Requirement: Only one span of the listing below is wanted: the lines from the one with "Because killed dies" through the one with "RIT_PSD_STRIP_09: strips in O2, time 180 s.", reproduced exactly, both ends kept.

= Beginning of Section =

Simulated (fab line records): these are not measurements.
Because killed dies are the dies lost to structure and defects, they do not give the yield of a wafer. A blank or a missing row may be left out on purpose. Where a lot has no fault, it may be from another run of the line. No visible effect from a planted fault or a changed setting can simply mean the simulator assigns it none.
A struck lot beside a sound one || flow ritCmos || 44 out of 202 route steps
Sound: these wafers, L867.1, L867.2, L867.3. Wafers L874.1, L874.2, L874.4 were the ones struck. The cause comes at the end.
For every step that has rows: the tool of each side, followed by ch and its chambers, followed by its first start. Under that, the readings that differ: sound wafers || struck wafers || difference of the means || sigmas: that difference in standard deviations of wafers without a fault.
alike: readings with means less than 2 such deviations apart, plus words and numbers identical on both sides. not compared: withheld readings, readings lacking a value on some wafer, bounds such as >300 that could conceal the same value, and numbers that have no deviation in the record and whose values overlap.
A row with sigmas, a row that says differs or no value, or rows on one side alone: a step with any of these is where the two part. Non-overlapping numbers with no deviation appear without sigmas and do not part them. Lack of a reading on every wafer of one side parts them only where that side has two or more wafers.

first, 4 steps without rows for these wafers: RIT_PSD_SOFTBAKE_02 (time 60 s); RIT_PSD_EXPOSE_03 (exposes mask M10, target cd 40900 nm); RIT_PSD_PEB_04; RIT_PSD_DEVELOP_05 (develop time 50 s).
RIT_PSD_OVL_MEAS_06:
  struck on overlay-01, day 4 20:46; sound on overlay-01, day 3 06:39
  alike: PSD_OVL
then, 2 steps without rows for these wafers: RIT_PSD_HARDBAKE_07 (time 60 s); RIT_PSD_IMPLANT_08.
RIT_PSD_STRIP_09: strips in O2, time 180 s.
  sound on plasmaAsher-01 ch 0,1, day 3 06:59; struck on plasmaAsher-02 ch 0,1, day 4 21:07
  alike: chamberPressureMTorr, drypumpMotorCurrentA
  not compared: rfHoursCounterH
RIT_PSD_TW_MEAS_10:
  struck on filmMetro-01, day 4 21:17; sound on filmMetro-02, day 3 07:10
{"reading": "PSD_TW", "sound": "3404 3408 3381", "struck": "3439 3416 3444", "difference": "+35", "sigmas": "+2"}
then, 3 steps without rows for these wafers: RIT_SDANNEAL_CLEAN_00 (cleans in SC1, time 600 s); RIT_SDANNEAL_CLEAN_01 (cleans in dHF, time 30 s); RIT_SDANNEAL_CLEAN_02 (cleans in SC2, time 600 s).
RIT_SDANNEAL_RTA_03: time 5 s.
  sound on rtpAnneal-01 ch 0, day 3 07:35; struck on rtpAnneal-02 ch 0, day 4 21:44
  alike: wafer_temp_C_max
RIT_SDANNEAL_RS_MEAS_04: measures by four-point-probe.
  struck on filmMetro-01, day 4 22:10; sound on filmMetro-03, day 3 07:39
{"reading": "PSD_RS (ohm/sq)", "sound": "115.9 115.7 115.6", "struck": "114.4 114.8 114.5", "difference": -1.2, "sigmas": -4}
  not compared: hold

= End of Section =

Expected answer:
Because killed dies are the dies lost to structure and defects, they do not give the yield of a wafer. A blank or a missing row may be left out on purpose. Where a lot has no fault, it may be from another run of the line. No visible effect from a planted fault or a changed setting can simply mean the simulator assigns it none.
A struck lot beside a sound one || flow ritCmos || 44 out of 202 route steps
Sound: these wafers, L867.1, L867.2, L867.3. Wafers L874.1, L874.2, L874.4 were the ones struck. The cause comes at the end.
For every step that has rows: the tool of each side, followed by ch and its chambers, followed by its first start. Under that, the readings that differ: sound wafers || struck wafers || difference of the means || sigmas: that difference in standard deviations of wafers without a fault.
alike: readings with means less than 2 such deviations apart, plus words and numbers identical on both sides. not compared: withheld readings, readings lacking a value on some wafer, bounds such as >300 that could conceal the same value, and numbers that have no deviation in the record and whose values overlap.
A row with sigmas, a row that says differs or no value, or rows on one side alone: a step with any of these is where the two part. Non-overlapping numbers with no deviation appear without sigmas and do not part them. Lack of a reading on every wafer of one side parts them only where that side has two or more wafers.

first, 4 steps without rows for these wafers: RIT_PSD_SOFTBAKE_02 (time 60 s); RIT_PSD_EXPOSE_03 (exposes mask M10, target cd 40900 nm); RIT_PSD_PEB_04; RIT_PSD_DEVELOP_05 (develop time 50 s).
RIT_PSD_OVL_MEAS_06:
  struck on overlay-01, day 4 20:46; sound on overlay-01, day 3 06:39
  alike: PSD_OVL
then, 2 steps without rows for these wafers: RIT_PSD_HARDBAKE_07 (time 60 s); RIT_PSD_IMPLANT_08.
RIT_PSD_STRIP_09: strips in O2, time 180 s.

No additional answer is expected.